#### Assigned task
Everything in the records should be repeated exactly.

#### Dataset
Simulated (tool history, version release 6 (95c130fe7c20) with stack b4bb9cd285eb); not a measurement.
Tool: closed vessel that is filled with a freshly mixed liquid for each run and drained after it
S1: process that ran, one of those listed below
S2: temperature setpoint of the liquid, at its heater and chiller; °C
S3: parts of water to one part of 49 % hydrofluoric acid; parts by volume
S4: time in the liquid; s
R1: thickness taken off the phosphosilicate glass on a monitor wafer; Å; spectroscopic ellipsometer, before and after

#### Response
Simulated (tool history, version release 6 (95c130fe7c20) with stack b4bb9cd285eb); not a measurement.
Tool: closed vessel that is filled with a freshly mixed liquid for each run and drained after it
S1: process that ran, one of those listed below
S2: temperature setpoint of the liquid, at its heater and chiller; °C
S3: parts of water to one part of 49 % hydrofluoric acid; parts by volume
S4: time in the liquid; s
R1: thickness taken off the phosphosilicate glass on a monitor wafer; Å; spectroscopic ellipsometer, before and after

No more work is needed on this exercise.